* Work item:
The whole listing must be printed again without any alteration.

# # # # #

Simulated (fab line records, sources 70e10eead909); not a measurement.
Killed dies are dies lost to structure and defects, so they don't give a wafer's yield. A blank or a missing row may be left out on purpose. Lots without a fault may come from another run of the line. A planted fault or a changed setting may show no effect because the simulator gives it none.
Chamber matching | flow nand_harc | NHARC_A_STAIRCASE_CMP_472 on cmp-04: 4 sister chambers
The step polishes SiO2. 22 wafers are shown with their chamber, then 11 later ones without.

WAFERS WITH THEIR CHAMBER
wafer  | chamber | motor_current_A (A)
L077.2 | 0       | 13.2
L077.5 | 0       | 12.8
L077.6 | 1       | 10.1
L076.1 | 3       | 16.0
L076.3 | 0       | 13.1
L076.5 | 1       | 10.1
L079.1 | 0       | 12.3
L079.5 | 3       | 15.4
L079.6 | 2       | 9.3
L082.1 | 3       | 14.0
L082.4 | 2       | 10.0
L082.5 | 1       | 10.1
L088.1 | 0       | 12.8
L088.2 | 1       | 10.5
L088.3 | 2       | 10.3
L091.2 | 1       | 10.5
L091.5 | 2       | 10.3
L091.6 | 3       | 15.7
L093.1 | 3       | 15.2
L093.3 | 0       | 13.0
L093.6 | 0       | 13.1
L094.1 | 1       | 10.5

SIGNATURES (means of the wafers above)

# # # # #

* Written reply:
Simulated (fab line records, sources 70e10eead909); not a measurement.
Killed dies are dies lost to structure and defects, so they don't give a wafer's yield. A blank or a missing row may be left out on purpose. Lots without a fault may come from another run of the line. A planted fault or a changed setting may show no effect because the simulator gives it none.
Chamber matching | flow nand_harc | NHARC_A_STAIRCASE_CMP_472 on cmp-04: 4 sister chambers
The step polishes SiO2. 22 wafers are shown with their chamber, then 11 later ones without.

WAFERS WITH THEIR CHAMBER
wafer  | chamber | motor_current_A (A)
L077.2 | 0       | 13.2
L077.5 | 0       | 12.8
L077.6 | 1       | 10.1
L076.1 | 3       | 16.0
L076.3 | 0       | 13.1
L076.5 | 1       | 10.1
L079.1 | 0       | 12.3
L079.5 | 3       | 15.4
L079.6 | 2       | 9.3
L082.1 | 3       | 14.0
L082.4 | 2       | 10.0
L082.5 | 1       | 10.1
L088.1 | 0       | 12.8
L088.2 | 1       | 10.5
L088.3 | 2       | 10.3
L091.2 | 1       | 10.5
L091.5 | 2       | 10.3
L091.6 | 3       | 15.7
L093.1 | 3       | 15.2
L093.3 | 0       | 13.0
L093.6 | 0       | 13.1
L094.1 | 1       | 10.5

SIGNATURES (means of the wafers above)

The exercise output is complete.